[Data excerpts — start]

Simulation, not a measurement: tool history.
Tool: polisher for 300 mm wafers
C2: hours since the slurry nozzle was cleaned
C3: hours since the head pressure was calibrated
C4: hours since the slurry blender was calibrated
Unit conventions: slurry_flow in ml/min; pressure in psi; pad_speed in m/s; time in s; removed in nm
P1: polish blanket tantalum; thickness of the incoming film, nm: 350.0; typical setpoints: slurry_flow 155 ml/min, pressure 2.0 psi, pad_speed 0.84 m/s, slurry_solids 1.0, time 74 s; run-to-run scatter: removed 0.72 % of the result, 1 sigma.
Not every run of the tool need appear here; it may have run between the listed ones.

[Data excerpts — finish]

### Work task:
Repeat the entries exactly, all of them.

### Exercise result:
Simulation, not a measurement: tool history.
Tool: polisher for 300 mm wafers
C2: hours since the slurry nozzle was cleaned
C3: hours since the head pressure was calibrated
C4: hours since the slurry blender was calibrated
Unit conventions: slurry_flow in ml/min; pressure in psi; pad_speed in m/s; time in s; removed in nm
P1: polish blanket tantalum; thickness of the incoming film, nm: 350.0; typical setpoints: slurry_flow 155 ml/min, pressure 2.0 psi, pad_speed 0.84 m/s, slurry_solids 1.0, time 74 s; run-to-run scatter: removed 0.72 % of the result, 1 sigma.
Not every run of the tool need appear here; it may have run between the listed ones.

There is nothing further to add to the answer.